Information shown -
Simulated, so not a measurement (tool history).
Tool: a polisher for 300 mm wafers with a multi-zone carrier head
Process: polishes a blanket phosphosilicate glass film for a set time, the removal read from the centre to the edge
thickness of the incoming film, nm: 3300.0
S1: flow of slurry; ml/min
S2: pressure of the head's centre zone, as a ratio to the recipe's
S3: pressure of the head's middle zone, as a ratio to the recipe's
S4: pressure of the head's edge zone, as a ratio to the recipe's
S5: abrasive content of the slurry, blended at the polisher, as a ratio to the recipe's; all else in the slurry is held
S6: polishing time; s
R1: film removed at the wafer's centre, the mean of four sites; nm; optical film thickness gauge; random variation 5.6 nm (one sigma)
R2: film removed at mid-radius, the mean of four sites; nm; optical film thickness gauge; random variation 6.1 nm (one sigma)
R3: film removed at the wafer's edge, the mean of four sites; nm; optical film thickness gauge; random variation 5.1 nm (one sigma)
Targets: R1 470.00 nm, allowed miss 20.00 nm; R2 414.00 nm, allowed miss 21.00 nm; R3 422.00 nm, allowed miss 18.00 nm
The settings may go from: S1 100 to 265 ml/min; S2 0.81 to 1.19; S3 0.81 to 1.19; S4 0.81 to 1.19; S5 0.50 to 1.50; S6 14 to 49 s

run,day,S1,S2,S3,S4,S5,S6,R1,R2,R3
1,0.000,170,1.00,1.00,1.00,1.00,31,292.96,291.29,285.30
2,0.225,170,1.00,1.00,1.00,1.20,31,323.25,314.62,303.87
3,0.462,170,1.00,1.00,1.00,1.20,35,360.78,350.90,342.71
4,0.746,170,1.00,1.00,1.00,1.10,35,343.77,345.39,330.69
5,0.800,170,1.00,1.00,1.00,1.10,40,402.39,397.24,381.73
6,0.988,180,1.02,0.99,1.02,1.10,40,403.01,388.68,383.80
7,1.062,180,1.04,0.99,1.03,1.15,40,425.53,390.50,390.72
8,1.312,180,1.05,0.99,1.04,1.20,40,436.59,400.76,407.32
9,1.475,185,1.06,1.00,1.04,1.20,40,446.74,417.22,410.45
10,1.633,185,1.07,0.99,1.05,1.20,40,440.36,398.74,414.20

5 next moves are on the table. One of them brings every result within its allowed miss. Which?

Exercise -
Using the entries above, extract exactly the span from the line with "7,1.062,180,1.04,0.99,1.03,1.15,40,425.53,390.50,390.72" to the line with "10,1.633,185,1.07,0.99,1.05,1.20,40,440.36,398.74,414.20", both lines included; leave out everything else.

Task output -
7,1.062,180,1.04,0.99,1.03,1.15,40,425.53,390.50,390.72
8,1.312,180,1.05,0.99,1.04,1.20,40,436.59,400.76,407.32
9,1.475,185,1.06,1.00,1.04,1.20,40,446.74,417.22,410.45
10,1.633,185,1.07,0.99,1.05,1.20,40,440.36,398.74,414.20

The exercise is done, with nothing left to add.